• Required action
Every line of the listing that follows must be written out unchanged.

• Material shown
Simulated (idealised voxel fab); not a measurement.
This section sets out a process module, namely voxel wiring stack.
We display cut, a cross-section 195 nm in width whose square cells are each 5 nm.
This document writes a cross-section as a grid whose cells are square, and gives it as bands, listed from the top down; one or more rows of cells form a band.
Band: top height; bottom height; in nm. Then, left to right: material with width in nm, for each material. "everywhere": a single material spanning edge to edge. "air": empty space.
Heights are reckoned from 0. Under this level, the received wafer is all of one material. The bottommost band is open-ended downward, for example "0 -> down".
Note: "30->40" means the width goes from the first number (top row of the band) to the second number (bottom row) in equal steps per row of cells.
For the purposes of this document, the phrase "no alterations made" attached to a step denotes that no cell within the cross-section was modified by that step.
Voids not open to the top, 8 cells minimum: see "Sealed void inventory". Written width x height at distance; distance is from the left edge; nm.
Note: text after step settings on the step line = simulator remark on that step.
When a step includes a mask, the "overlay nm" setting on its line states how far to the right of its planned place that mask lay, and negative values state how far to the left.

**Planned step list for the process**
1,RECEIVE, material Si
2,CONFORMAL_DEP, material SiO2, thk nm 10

• Answer section
Simulated (idealised voxel fab); not a measurement.
This section sets out a process module, namely voxel wiring stack.
We display cut, a cross-section 195 nm in width whose square cells are each 5 nm.
This document writes a cross-section as a grid whose cells are square, and gives it as bands, listed from the top down; one or more rows of cells form a band.
Band: top height; bottom height; in nm. Then, left to right: material with width in nm, for each material. "everywhere": a single material spanning edge to edge. "air": empty space.
Heights are reckoned from 0. Under this level, the received wafer is all of one material. The bottommost band is open-ended downward, for example "0 -> down".
Note: "30->40" means the width goes from the first number (top row of the band) to the second number (bottom row) in equal steps per row of cells.
For the purposes of this document, the phrase "no alterations made" attached to a step denotes that no cell within the cross-section was modified by that step.
Voids not open to the top, 8 cells minimum: see "Sealed void inventory". Written width x height at distance; distance is from the left edge; nm.
Note: text after step settings on the step line = simulator remark on that step.
When a step includes a mask, the "overlay nm" setting on its line states how far to the right of its planned place that mask lay, and negative values state how far to the left.

**Planned step list for the process**
1,RECEIVE, material Si
2,CONFORMAL_DEP, material SiO2, thk nm 10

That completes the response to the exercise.